Action item: Please reproduce verbatim the lines below, from the first through the one with "Killed dies are".

____ Recorded data

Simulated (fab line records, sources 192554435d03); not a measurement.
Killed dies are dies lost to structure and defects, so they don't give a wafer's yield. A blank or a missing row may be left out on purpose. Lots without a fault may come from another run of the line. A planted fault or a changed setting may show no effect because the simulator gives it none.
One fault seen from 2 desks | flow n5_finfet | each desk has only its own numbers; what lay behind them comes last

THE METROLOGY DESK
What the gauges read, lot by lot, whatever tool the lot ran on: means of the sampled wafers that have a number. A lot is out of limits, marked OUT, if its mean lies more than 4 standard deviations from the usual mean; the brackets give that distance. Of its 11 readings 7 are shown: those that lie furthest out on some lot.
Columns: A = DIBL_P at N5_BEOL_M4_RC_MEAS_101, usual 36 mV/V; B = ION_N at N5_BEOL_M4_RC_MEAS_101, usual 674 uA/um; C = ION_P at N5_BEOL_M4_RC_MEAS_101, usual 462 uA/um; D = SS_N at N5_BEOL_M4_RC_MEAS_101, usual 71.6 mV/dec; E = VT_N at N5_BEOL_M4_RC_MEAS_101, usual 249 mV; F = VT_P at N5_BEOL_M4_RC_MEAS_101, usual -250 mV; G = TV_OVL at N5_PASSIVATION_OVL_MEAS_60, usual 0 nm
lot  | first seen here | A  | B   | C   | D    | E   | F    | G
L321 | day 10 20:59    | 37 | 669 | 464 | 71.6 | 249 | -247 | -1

________

Written reply:
Simulated (fab line records, sources 192554435d03); not a measurement.
Killed dies are dies lost to structure and defects, so they don't give a wafer's yield. A blank or a missing row may be left out on purpose. Lots without a fault may come from another run of the line. A planted fault or a changed setting may show no effect because the simulator gives it none.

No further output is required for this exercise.